== Activity ==
In the entries that follow, find the line containing "polySi | thk nm 25 |"; from there, copy every line exactly through the line containing "thk nm 15 |".

[Entries shown Boundary: Start]
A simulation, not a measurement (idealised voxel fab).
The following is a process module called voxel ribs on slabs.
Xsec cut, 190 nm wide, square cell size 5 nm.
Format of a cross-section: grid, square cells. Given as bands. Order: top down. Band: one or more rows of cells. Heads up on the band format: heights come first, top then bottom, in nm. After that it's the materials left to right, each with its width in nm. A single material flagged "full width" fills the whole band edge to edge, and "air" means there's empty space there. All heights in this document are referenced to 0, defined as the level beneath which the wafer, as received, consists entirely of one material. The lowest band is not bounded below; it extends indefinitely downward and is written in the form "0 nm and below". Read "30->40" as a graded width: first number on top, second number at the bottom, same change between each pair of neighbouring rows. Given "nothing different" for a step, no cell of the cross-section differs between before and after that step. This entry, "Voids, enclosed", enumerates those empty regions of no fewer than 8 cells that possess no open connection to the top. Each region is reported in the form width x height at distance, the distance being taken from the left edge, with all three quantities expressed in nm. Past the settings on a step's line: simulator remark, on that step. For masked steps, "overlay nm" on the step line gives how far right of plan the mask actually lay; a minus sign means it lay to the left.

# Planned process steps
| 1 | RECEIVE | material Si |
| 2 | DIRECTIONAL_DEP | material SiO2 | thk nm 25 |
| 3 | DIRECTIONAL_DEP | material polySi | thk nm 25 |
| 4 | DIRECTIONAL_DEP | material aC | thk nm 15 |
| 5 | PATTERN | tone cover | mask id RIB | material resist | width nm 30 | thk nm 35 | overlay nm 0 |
[Entries shown Boundary: End]

== Reply ==
| 3 | DIRECTIONAL_DEP | material polySi | thk nm 25 |
| 4 | DIRECTIONAL_DEP | material aC | thk nm 15 |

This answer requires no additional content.